**Work request**
Write out the data below exactly, from its first line to the line containing "If you're reading", that line included.

**Entries provided**
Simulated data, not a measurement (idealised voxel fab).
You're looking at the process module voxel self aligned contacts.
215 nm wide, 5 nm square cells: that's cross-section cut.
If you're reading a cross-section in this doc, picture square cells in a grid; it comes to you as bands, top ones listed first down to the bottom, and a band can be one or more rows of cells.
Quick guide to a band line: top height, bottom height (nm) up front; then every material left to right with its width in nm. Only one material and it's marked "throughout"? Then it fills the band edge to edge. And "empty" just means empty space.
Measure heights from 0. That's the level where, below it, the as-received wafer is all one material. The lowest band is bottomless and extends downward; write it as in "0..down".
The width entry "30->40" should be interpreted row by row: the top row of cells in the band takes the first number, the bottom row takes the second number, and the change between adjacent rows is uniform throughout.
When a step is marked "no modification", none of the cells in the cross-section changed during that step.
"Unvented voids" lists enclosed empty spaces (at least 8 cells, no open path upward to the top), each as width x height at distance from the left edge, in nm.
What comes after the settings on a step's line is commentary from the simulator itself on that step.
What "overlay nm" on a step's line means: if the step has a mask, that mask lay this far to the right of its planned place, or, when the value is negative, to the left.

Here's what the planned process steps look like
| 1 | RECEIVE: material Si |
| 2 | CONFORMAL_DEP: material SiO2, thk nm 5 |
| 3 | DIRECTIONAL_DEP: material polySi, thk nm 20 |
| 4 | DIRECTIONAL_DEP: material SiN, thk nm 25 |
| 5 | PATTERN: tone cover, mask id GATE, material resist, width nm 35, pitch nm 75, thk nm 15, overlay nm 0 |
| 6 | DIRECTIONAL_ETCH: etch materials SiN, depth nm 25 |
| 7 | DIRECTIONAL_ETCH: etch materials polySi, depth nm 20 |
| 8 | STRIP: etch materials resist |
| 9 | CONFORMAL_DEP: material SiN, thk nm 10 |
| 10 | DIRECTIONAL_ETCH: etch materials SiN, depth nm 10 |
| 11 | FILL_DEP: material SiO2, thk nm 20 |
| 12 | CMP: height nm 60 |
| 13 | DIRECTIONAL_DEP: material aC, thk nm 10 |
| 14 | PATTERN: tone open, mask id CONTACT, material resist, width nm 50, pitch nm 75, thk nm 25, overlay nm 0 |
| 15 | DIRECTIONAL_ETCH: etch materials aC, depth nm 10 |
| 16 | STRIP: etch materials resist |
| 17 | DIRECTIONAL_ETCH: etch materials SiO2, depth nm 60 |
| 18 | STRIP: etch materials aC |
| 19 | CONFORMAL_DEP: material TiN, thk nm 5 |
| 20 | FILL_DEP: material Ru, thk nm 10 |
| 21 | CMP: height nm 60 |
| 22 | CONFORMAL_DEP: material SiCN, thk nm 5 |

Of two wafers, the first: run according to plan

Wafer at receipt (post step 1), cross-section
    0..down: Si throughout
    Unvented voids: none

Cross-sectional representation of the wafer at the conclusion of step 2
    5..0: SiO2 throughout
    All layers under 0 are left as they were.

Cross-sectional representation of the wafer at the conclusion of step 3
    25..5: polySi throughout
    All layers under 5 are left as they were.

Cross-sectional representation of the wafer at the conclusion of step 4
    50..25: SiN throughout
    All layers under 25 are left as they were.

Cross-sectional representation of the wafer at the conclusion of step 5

**Task answer**
Simulated data, not a measurement (idealised voxel fab).
You're looking at the process module voxel self aligned contacts.
215 nm wide, 5 nm square cells: that's cross-section cut.
If you're reading a cross-section in this doc, picture square cells in a grid; it comes to you as bands, top ones listed first down to the bottom, and a band can be one or more rows of cells.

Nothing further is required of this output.